REQUIRED ACTION
Write out the entries again. Match each one exactly.

DATA LISTING
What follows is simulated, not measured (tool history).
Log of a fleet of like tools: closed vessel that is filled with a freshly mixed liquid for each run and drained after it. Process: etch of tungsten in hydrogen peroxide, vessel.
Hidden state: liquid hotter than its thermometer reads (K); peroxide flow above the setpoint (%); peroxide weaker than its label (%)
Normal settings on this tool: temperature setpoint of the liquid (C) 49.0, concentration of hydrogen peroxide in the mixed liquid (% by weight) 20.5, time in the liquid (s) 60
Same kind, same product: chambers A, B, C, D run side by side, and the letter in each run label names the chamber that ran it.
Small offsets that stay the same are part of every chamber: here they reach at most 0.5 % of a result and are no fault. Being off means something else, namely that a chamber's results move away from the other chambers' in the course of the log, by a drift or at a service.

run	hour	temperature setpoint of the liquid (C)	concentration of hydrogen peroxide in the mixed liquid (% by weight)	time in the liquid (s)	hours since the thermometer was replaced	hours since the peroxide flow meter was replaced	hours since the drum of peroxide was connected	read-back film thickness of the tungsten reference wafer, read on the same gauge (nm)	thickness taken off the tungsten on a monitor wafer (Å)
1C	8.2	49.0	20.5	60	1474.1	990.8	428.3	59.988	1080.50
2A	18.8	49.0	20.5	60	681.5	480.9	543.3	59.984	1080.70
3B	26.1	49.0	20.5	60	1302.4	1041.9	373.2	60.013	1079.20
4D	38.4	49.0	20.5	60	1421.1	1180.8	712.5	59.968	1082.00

YOUR SOLUTION
What follows is simulated, not measured (tool history).
Log of a fleet of like tools: closed vessel that is filled with a freshly mixed liquid for each run and drained after it. Process: etch of tungsten in hydrogen peroxide, vessel.
Hidden state: liquid hotter than its thermometer reads (K); peroxide flow above the setpoint (%); peroxide weaker than its label (%)
Normal settings on this tool: temperature setpoint of the liquid (C) 49.0, concentration of hydrogen peroxide in the mixed liquid (% by weight) 20.5, time in the liquid (s) 60
Same kind, same product: chambers A, B, C, D run side by side, and the letter in each run label names the chamber that ran it.
Small offsets that stay the same are part of every chamber: here they reach at most 0.5 % of a result and are no fault. Being off means something else, namely that a chamber's results move away from the other chambers' in the course of the log, by a drift or at a service.

run	hour	temperature setpoint of the liquid (C)	concentration of hydrogen peroxide in the mixed liquid (% by weight)	time in the liquid (s)	hours since the thermometer was replaced	hours since the peroxide flow meter was replaced	hours since the drum of peroxide was connected	read-back film thickness of the tungsten reference wafer, read on the same gauge (nm)	thickness taken off the tungsten on a monitor wafer (Å)
1C	8.2	49.0	20.5	60	1474.1	990.8	428.3	59.988	1080.50
2A	18.8	49.0	20.5	60	681.5	480.9	543.3	59.984	1080.70
3B	26.1	49.0	20.5	60	1302.4	1041.9	373.2	60.013	1079.20
4D	38.4	49.0	20.5	60	1421.1	1180.8	712.5	59.968	1082.00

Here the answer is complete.